Recorded data.
---+---

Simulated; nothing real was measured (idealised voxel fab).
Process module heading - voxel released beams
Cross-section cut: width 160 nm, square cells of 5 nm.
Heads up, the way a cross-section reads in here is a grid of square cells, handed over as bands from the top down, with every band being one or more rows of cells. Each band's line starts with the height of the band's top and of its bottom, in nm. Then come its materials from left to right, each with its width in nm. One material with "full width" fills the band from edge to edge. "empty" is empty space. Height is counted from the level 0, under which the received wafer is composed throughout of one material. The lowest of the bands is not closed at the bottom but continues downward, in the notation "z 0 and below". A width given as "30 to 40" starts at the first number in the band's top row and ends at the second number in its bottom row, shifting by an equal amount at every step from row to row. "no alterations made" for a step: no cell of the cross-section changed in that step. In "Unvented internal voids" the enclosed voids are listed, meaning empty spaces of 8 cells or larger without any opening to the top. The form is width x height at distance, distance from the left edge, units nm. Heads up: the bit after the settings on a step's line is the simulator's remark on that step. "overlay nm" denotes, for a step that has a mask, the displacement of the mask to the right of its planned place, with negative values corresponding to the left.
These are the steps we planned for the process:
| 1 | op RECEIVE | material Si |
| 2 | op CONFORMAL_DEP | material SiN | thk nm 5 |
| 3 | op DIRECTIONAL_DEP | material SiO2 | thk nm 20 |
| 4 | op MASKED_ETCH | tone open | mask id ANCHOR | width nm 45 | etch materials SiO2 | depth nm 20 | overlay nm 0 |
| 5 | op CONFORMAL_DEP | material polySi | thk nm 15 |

---+---

Work item.
Reproduce the material above exactly, beginning at its first line and ending with the line that holds "Cross-section cut: width". Include nothing else.

Response box.
Simulated; nothing real was measured (idealised voxel fab).
Process module heading - voxel released beams
Cross-section cut: width 160 nm, square cells of 5 nm.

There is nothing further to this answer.